§ Exercise: Repeat the lines of the data that follow, please, starting at the first and stopping after the one with "Unit ........... nm".

◇ ◇ ◇ ◇ ◇ ◇ ◇

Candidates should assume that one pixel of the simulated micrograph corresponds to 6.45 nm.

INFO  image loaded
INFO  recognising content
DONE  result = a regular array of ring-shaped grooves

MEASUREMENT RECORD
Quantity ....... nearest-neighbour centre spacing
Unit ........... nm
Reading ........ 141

◇ ◇ ◇ ◇ ◇ ◇ ◇

§ Written solution:
Candidates should assume that one pixel of the simulated micrograph corresponds to 6.45 nm.

INFO  image loaded
INFO  recognising content
DONE  result = a regular array of ring-shaped grooves

MEASUREMENT RECORD
Quantity ....... nearest-neighbour centre spacing
Unit ........... nm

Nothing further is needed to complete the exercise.